DATA SECTION
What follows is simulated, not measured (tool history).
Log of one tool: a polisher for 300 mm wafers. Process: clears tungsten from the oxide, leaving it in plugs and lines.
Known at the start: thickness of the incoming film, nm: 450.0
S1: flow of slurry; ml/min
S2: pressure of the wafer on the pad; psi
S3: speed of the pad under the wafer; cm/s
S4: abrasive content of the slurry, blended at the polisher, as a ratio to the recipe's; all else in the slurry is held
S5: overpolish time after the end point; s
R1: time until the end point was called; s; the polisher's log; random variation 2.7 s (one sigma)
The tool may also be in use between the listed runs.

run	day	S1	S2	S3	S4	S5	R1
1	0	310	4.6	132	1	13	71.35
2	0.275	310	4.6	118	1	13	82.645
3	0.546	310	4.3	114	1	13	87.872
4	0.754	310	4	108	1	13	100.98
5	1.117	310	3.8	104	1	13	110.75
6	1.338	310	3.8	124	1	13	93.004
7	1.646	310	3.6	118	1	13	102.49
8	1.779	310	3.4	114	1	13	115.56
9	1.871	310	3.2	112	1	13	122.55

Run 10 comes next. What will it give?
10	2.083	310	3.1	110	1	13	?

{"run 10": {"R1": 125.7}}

WORK REQUEST
Keep to the lines above, from the first one through the line where "S3: speed of the pad under the wafer; cm/s" appears, and copy them exactly.

ANSWER SPACE
What follows is simulated, not measured (tool history).
Log of one tool: a polisher for 300 mm wafers. Process: clears tungsten from the oxide, leaving it in plugs and lines.
Known at the start: thickness of the incoming film, nm: 450.0
S1: flow of slurry; ml/min
S2: pressure of the wafer on the pad; psi
S3: speed of the pad under the wafer; cm/s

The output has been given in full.